EXERCISE: A faithful copy of the whole listing is required, with nothing left out.

[[ ENTRIES PROVIDED open ]]

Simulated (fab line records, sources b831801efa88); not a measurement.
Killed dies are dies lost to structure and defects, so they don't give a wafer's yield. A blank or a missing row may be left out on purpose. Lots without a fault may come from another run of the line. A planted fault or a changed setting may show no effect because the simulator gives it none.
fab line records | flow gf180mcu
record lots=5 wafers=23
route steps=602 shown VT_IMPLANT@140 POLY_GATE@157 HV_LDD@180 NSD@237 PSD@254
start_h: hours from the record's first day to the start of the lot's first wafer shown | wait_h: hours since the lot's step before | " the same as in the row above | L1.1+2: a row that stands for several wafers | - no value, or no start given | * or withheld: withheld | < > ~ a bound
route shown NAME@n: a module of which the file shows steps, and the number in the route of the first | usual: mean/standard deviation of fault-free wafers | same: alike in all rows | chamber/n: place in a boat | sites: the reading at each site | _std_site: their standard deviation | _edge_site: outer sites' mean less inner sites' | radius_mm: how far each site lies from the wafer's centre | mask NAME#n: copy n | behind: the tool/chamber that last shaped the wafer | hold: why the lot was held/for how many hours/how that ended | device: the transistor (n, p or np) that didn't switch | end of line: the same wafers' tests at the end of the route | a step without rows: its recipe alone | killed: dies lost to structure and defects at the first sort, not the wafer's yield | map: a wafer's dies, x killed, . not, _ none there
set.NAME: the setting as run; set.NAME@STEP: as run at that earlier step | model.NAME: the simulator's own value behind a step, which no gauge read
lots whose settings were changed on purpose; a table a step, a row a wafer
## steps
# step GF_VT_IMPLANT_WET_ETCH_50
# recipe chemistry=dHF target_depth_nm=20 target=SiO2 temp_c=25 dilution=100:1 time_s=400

[[ ENTRIES PROVIDED closed ]]

RESPONSE BOX:
Simulated (fab line records, sources b831801efa88); not a measurement.
Killed dies are dies lost to structure and defects, so they don't give a wafer's yield. A blank or a missing row may be left out on purpose. Lots without a fault may come from another run of the line. A planted fault or a changed setting may show no effect because the simulator gives it none.
fab line records | flow gf180mcu
record lots=5 wafers=23
route steps=602 shown VT_IMPLANT@140 POLY_GATE@157 HV_LDD@180 NSD@237 PSD@254
start_h: hours from the record's first day to the start of the lot's first wafer shown | wait_h: hours since the lot's step before | " the same as in the row above | L1.1+2: a row that stands for several wafers | - no value, or no start given | * or withheld: withheld | < > ~ a bound
route shown NAME@n: a module of which the file shows steps, and the number in the route of the first | usual: mean/standard deviation of fault-free wafers | same: alike in all rows | chamber/n: place in a boat | sites: the reading at each site | _std_site: their standard deviation | _edge_site: outer sites' mean less inner sites' | radius_mm: how far each site lies from the wafer's centre | mask NAME#n: copy n | behind: the tool/chamber that last shaped the wafer | hold: why the lot was held/for how many hours/how that ended | device: the transistor (n, p or np) that didn't switch | end of line: the same wafers' tests at the end of the route | a step without rows: its recipe alone | killed: dies lost to structure and defects at the first sort, not the wafer's yield | map: a wafer's dies, x killed, . not, _ none there
set.NAME: the setting as run; set.NAME@STEP: as run at that earlier step | model.NAME: the simulator's own value behind a step, which no gauge read
lots whose settings were changed on purpose; a table a step, a row a wafer
## steps
# step GF_VT_IMPLANT_WET_ETCH_50
# recipe chemistry=dHF target_depth_nm=20 target=SiO2 temp_c=25 dilution=100:1 time_s=400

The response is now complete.